### Dataset extract
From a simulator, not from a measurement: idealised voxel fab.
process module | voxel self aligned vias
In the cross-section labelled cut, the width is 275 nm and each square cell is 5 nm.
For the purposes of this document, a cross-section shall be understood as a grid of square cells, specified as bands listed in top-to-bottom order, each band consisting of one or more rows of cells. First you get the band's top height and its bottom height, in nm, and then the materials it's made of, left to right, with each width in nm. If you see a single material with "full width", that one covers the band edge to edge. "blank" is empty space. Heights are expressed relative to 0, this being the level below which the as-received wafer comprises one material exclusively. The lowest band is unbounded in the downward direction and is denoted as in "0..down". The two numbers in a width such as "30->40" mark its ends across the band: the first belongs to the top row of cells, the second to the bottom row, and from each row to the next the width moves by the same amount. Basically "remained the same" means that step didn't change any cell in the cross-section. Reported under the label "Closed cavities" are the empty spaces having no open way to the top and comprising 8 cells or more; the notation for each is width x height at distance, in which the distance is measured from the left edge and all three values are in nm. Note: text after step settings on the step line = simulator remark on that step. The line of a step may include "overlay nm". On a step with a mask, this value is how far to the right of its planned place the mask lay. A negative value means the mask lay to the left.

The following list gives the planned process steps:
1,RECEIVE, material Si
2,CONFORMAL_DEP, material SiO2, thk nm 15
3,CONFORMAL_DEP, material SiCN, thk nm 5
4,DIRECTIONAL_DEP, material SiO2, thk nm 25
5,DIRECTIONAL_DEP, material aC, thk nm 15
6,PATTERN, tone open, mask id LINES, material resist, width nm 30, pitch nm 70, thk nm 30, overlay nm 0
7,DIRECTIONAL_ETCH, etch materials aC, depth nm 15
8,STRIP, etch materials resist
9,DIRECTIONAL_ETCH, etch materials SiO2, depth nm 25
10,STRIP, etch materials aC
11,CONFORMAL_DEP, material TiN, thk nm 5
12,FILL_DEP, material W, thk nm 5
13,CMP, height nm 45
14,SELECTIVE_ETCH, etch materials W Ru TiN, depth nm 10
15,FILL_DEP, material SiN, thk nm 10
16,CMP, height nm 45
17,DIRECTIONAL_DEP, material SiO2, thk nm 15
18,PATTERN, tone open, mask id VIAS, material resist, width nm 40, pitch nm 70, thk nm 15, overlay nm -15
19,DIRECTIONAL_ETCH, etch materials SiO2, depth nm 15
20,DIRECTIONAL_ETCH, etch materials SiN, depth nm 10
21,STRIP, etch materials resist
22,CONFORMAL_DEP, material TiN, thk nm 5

### Work request
Would you retype exactly the lines above, from the line with "process module | voxel self aligned vias" to the line with "In the cross-section labelled", with both end lines kept and nothing more?

### Response area
process module | voxel self aligned vias
In the cross-section labelled cut, the width is 275 nm and each square cell is 5 nm.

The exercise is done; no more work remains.